* [Work item]
Print the data that follows exactly, leaving nothing out.

* [Excerpted records]
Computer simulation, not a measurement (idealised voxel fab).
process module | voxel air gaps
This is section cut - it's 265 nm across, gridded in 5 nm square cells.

* [Answer space]
Computer simulation, not a measurement (idealised voxel fab).
process module | voxel air gaps
This is section cut - it's 265 nm across, gridded in 5 nm square cells.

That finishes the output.